Start of Data shown
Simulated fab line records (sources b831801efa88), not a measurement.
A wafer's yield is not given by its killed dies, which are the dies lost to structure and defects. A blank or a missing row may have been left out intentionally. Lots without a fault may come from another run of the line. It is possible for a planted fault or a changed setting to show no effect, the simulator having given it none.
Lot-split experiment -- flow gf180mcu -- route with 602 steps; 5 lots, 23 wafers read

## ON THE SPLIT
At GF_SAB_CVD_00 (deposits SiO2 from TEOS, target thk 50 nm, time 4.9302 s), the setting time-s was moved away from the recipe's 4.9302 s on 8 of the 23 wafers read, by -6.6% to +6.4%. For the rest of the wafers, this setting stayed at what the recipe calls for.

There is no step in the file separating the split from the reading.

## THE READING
End of Data shown

▶ [Required action] Please output every record, keeping each line exact.

▶ [Task output]
Simulated fab line records (sources b831801efa88), not a measurement.
A wafer's yield is not given by its killed dies, which are the dies lost to structure and defects. A blank or a missing row may have been left out intentionally. Lots without a fault may come from another run of the line. It is possible for a planted fault or a changed setting to show no effect, the simulator having given it none.
Lot-split experiment -- flow gf180mcu -- route with 602 steps; 5 lots, 23 wafers read

## ON THE SPLIT
At GF_SAB_CVD_00 (deposits SiO2 from TEOS, target thk 50 nm, time 4.9302 s), the setting time-s was moved away from the recipe's 4.9302 s on 8 of the 23 wafers read, by -6.6% to +6.4%. For the rest of the wafers, this setting stayed at what the recipe calls for.

There is no step in the file separating the split from the reading.

## THE READING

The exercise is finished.